┌────────
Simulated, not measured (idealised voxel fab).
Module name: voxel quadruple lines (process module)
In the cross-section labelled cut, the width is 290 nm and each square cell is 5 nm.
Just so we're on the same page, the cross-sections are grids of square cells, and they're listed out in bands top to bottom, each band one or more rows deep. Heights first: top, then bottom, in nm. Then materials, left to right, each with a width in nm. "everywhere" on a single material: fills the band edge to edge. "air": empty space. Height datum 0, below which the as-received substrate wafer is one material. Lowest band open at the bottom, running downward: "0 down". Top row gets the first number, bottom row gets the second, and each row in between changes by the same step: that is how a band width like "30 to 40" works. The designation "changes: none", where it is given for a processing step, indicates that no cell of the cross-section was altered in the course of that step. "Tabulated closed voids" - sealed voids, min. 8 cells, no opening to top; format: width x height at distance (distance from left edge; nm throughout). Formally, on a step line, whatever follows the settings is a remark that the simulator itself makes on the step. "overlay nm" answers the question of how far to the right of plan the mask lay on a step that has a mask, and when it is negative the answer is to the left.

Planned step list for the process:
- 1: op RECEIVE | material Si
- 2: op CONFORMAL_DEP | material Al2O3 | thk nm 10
└────────

### WORK TASK
A word-for-word transcription of all the data is needed.

### WRITTEN SOLUTION
Simulated, not measured (idealised voxel fab).
Module name: voxel quadruple lines (process module)
In the cross-section labelled cut, the width is 290 nm and each square cell is 5 nm.
Just so we're on the same page, the cross-sections are grids of square cells, and they're listed out in bands top to bottom, each band one or more rows deep. Heights first: top, then bottom, in nm. Then materials, left to right, each with a width in nm. "everywhere" on a single material: fills the band edge to edge. "air": empty space. Height datum 0, below which the as-received substrate wafer is one material. Lowest band open at the bottom, running downward: "0 down". Top row gets the first number, bottom row gets the second, and each row in between changes by the same step: that is how a band width like "30 to 40" works. The designation "changes: none", where it is given for a processing step, indicates that no cell of the cross-section was altered in the course of that step. "Tabulated closed voids" - sealed voids, min. 8 cells, no opening to top; format: width x height at distance (distance from left edge; nm throughout). Formally, on a step line, whatever follows the settings is a remark that the simulator itself makes on the step. "overlay nm" answers the question of how far to the right of plan the mask lay on a step that has a mask, and when it is negative the answer is to the left.

Planned step list for the process:
- 1: op RECEIVE | material Si
- 2: op CONFORMAL_DEP | material Al2O3 | thk nm 10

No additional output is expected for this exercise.